============

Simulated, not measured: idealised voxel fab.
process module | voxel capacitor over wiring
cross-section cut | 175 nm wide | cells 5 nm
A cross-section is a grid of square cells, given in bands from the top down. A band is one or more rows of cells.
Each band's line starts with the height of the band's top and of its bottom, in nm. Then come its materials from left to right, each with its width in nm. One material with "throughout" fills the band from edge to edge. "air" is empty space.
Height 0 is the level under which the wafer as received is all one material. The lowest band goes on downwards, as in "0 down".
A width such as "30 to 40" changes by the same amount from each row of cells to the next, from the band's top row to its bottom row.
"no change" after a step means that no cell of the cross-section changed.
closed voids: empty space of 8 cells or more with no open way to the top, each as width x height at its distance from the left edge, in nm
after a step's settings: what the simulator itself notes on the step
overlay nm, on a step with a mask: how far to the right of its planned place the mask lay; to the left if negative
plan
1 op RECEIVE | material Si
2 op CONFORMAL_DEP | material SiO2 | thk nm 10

============

Return an exact copy of the listing.

Simulated, not measured: idealised voxel fab.
process module | voxel capacitor over wiring
cross-section cut | 175 nm wide | cells 5 nm
A cross-section is a grid of square cells, given in bands from the top down. A band is one or more rows of cells.
Each band's line starts with the height of the band's top and of its bottom, in nm. Then come its materials from left to right, each with its width in nm. One material with "throughout" fills the band from edge to edge. "air" is empty space.
Height 0 is the level under which the wafer as received is all one material. The lowest band goes on downwards, as in "0 down".
A width such as "30 to 40" changes by the same amount from each row of cells to the next, from the band's top row to its bottom row.
"no change" after a step means that no cell of the cross-section changed.
closed voids: empty space of 8 cells or more with no open way to the top, each as width x height at its distance from the left edge, in nm
after a step's settings: what the simulator itself notes on the step
overlay nm, on a step with a mask: how far to the right of its planned place the mask lay; to the left if negative
plan
1 op RECEIVE | material Si
2 op CONFORMAL_DEP | material SiO2 | thk nm 10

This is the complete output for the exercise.